→ **Required action**
Every line of the data must appear again in the answer, exactly as written.

→ **Extracted records**
-----
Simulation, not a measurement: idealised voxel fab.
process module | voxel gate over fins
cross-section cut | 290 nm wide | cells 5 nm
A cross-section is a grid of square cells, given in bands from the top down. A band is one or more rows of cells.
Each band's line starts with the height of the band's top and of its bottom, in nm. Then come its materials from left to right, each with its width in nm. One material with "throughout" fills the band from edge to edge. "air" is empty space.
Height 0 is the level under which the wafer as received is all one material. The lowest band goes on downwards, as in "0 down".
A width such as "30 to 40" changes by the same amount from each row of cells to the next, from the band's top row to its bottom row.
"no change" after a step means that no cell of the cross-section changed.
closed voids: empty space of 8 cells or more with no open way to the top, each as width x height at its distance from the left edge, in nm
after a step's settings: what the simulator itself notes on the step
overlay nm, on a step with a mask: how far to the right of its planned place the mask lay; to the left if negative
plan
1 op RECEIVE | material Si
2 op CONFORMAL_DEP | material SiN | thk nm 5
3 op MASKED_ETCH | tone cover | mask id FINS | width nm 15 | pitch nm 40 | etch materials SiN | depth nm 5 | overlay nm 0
-----

→ **Written answer**
Simulation, not a measurement: idealised voxel fab.
process module | voxel gate over fins
cross-section cut | 290 nm wide | cells 5 nm
A cross-section is a grid of square cells, given in bands from the top down. A band is one or more rows of cells.
Each band's line starts with the height of the band's top and of its bottom, in nm. Then come its materials from left to right, each with its width in nm. One material with "throughout" fills the band from edge to edge. "air" is empty space.
Height 0 is the level under which the wafer as received is all one material. The lowest band goes on downwards, as in "0 down".
A width such as "30 to 40" changes by the same amount from each row of cells to the next, from the band's top row to its bottom row.
"no change" after a step means that no cell of the cross-section changed.
closed voids: empty space of 8 cells or more with no open way to the top, each as width x height at its distance from the left edge, in nm
after a step's settings: what the simulator itself notes on the step
overlay nm, on a step with a mask: how far to the right of its planned place the mask lay; to the left if negative
plan
1 op RECEIVE | material Si
2 op CONFORMAL_DEP | material SiN | thk nm 5
3 op MASKED_ETCH | tone cover | mask id FINS | width nm 15 | pitch nm 40 | etch materials SiN | depth nm 5 | overlay nm 0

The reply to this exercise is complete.